* [Data extracts]:
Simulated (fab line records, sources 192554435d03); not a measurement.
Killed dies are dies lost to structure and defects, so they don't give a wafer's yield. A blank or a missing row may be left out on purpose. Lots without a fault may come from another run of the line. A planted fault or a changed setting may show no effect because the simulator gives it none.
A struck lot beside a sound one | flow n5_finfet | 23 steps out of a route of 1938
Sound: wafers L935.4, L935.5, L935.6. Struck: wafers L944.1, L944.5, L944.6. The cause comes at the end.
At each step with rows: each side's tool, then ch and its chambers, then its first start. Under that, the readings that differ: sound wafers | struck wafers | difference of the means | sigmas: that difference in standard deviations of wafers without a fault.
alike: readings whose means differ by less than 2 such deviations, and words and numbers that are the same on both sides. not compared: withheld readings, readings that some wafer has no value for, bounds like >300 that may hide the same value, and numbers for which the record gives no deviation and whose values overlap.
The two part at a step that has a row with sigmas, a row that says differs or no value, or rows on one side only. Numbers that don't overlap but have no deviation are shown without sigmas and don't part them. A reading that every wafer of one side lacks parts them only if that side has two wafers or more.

* [Work instruction]: In the entries above, please find the line with "A struck lot" and the line with "Sound: wafers L935.4, L935.5, L935.6.", then write out exactly those two lines and every line between them, and nothing more.

* [Task output]:
A struck lot beside a sound one | flow n5_finfet | 23 steps out of a route of 1938
Sound: wafers L935.4, L935.5, L935.6. Struck: wafers L944.1, L944.5, L944.6. The cause comes at the end.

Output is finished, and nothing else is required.